Your answer must consist solely of the lines from the start of the entries below through the line with "AT THE METROLOGY DESK", unchanged.

*** Opening RECORDS SUPPLIED ***

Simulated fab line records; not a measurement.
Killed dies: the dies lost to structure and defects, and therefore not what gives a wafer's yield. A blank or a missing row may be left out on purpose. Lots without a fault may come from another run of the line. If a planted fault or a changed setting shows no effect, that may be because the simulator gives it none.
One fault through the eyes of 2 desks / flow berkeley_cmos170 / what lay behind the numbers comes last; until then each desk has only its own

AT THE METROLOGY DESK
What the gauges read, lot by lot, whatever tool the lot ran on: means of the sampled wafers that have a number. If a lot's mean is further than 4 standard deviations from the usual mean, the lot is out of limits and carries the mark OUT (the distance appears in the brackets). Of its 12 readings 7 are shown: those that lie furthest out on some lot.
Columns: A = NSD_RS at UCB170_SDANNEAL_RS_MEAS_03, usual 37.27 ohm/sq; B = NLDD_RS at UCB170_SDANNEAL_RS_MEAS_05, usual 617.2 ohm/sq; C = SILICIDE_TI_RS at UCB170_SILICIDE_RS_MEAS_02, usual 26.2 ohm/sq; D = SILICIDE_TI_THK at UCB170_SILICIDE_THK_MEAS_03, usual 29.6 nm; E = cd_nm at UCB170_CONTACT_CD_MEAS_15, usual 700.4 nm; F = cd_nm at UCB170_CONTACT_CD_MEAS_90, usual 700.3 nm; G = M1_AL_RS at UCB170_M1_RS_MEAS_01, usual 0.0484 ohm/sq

*** Closing RECORDS SUPPLIED ***

> _ANSWER AREA_:
Simulated fab line records; not a measurement.
Killed dies: the dies lost to structure and defects, and therefore not what gives a wafer's yield. A blank or a missing row may be left out on purpose. Lots without a fault may come from another run of the line. If a planted fault or a changed setting shows no effect, that may be because the simulator gives it none.
One fault through the eyes of 2 desks / flow berkeley_cmos170 / what lay behind the numbers comes last; until then each desk has only its own

AT THE METROLOGY DESK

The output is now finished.